# Assigned task
Your task is to retype every entry exactly, omitting nothing.

▬▬▬▬▬▬

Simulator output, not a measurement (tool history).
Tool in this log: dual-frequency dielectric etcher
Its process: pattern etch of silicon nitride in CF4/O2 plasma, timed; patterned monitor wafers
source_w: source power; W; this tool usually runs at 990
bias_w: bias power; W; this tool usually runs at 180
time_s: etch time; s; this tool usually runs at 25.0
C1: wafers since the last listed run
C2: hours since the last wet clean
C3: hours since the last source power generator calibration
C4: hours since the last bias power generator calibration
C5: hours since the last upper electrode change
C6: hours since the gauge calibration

▬▬▬▬▬▬

# Response box
Simulator output, not a measurement (tool history).
Tool in this log: dual-frequency dielectric etcher
Its process: pattern etch of silicon nitride in CF4/O2 plasma, timed; patterned monitor wafers
source_w: source power; W; this tool usually runs at 990
bias_w: bias power; W; this tool usually runs at 180
time_s: etch time; s; this tool usually runs at 25.0
C1: wafers since the last listed run
C2: hours since the last wet clean
C3: hours since the last source power generator calibration
C4: hours since the last bias power generator calibration
C5: hours since the last upper electrode change
C6: hours since the gauge calibration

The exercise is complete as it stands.